DATA EXTRACTS ▸
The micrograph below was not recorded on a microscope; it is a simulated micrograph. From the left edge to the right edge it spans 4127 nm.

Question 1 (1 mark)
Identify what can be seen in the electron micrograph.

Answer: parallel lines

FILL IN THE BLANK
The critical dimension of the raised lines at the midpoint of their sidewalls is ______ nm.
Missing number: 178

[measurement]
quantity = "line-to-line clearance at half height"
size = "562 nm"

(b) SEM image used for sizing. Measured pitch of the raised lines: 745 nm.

WORK TASK ▸ Restate all of the data above. Match it word for word.

WRITTEN SOLUTION ▸
The micrograph below was not recorded on a microscope; it is a simulated micrograph. From the left edge to the right edge it spans 4127 nm.

Question 1 (1 mark)
Identify what can be seen in the electron micrograph.

Answer: parallel lines

FILL IN THE BLANK
The critical dimension of the raised lines at the midpoint of their sidewalls is ______ nm.
Missing number: 178

[measurement]
quantity = "line-to-line clearance at half height"
size = "562 nm"

(b) SEM image used for sizing. Measured pitch of the raised lines: 745 nm.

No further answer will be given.